Information supplied:
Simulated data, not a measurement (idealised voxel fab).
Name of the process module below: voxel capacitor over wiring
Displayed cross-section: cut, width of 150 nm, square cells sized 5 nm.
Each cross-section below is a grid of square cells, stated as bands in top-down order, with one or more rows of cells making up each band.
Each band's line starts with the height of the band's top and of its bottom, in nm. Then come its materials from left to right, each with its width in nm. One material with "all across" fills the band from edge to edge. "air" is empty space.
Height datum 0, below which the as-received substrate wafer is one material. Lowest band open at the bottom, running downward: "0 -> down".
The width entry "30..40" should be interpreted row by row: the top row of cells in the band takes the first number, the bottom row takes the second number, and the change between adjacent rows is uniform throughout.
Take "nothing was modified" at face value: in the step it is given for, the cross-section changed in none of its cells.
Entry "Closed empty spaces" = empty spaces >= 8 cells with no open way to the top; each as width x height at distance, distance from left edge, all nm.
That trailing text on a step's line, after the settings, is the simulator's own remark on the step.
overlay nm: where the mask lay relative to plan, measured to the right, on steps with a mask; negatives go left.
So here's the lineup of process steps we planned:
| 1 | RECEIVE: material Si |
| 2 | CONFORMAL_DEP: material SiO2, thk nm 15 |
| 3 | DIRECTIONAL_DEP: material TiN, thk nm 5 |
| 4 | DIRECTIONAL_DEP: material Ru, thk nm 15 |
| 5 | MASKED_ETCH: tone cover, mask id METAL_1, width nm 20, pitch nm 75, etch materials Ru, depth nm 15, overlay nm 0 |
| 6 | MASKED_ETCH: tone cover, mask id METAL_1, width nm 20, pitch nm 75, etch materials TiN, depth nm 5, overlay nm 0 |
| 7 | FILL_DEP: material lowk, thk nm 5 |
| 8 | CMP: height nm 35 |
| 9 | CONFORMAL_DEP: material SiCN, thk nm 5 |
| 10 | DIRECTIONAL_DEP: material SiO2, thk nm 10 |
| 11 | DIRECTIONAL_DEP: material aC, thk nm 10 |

Requirement: When the line with "TiN, thk nm 5 |" is reached in the data above, begin copying, and stop after the line with "SiCN, thk nm 5 |"; copy each line exactly, both ends included.

Answer area:
| 3 | DIRECTIONAL_DEP: material TiN, thk nm 5 |
| 4 | DIRECTIONAL_DEP: material Ru, thk nm 15 |
| 5 | MASKED_ETCH: tone cover, mask id METAL_1, width nm 20, pitch nm 75, etch materials Ru, depth nm 15, overlay nm 0 |
| 6 | MASKED_ETCH: tone cover, mask id METAL_1, width nm 20, pitch nm 75, etch materials TiN, depth nm 5, overlay nm 0 |
| 7 | FILL_DEP: material lowk, thk nm 5 |
| 8 | CMP: height nm 35 |
| 9 | CONFORMAL_DEP: material SiCN, thk nm 5 |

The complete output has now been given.